**Excerpted data**
== Segment start ==

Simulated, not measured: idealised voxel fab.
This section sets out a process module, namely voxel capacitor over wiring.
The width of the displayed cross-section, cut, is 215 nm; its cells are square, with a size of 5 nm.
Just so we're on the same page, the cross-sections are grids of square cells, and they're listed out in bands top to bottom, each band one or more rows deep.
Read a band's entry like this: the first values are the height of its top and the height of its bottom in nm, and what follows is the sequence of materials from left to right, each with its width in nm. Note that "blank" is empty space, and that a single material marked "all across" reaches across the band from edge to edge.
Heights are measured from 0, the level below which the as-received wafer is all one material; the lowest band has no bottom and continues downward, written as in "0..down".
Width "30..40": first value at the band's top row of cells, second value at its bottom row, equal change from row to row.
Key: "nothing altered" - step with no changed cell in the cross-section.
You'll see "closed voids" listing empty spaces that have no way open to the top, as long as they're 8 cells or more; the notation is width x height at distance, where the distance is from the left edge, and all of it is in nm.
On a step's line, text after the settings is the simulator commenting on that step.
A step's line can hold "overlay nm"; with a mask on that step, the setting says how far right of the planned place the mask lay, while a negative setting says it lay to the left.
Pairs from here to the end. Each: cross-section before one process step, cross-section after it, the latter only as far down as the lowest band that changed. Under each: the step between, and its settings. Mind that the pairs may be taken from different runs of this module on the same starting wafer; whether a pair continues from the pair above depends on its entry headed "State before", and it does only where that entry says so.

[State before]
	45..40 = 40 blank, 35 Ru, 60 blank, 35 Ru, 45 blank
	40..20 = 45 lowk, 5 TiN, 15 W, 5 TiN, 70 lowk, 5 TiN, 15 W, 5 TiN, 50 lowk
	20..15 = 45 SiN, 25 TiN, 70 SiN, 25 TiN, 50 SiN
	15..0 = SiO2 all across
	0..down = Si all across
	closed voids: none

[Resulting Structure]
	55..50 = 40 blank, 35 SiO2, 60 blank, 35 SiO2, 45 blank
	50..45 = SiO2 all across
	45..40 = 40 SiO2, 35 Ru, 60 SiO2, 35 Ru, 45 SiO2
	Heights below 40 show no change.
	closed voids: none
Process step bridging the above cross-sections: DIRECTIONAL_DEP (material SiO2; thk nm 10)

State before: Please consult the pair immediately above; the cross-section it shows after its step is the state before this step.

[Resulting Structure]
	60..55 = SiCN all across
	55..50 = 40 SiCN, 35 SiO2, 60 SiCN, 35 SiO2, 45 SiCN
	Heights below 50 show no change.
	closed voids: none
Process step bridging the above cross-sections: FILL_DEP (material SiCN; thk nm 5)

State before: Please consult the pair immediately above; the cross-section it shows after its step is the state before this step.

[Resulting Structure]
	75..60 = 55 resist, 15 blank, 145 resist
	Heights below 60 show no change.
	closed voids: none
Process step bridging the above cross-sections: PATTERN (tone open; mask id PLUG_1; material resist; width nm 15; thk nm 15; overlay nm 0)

== Segment end ==

Of the entries above, transcribe exactly those lines that fall between the line containing "40..20 = 45" and the line containing "55..50 = 40 blank, 35", together with those two lines.

**Worked solution**
	40..20 = 45 lowk, 5 TiN, 15 W, 5 TiN, 70 lowk, 5 TiN, 15 W, 5 TiN, 50 lowk
	20..15 = 45 SiN, 25 TiN, 70 SiN, 25 TiN, 50 SiN
	15..0 = SiO2 all across
	0..down = Si all across
	closed voids: none

[Resulting Structure]
	55..50 = 40 blank, 35 SiO2, 60 blank, 35 SiO2, 45 blank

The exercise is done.